Below are the records; repeat them in full, exactly.

:: Provided information

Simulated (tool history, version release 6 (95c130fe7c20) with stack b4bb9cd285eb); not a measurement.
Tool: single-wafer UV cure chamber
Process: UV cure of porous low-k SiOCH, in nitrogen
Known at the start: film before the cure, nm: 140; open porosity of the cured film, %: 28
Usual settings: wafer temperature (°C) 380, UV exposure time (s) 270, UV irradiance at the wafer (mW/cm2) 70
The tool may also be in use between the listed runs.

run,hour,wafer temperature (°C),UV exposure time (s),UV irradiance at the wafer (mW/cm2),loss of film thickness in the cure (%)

::::

Exercise answer -
Simulated (tool history, version release 6 (95c130fe7c20) with stack b4bb9cd285eb); not a measurement.
Tool: single-wafer UV cure chamber
Process: UV cure of porous low-k SiOCH, in nitrogen
Known at the start: film before the cure, nm: 140; open porosity of the cured film, %: 28
Usual settings: wafer temperature (°C) 380, UV exposure time (s) 270, UV irradiance at the wafer (mW/cm2) 70
The tool may also be in use between the listed runs.

run,hour,wafer temperature (°C),UV exposure time (s),UV irradiance at the wafer (mW/cm2),loss of film thickness in the cure (%)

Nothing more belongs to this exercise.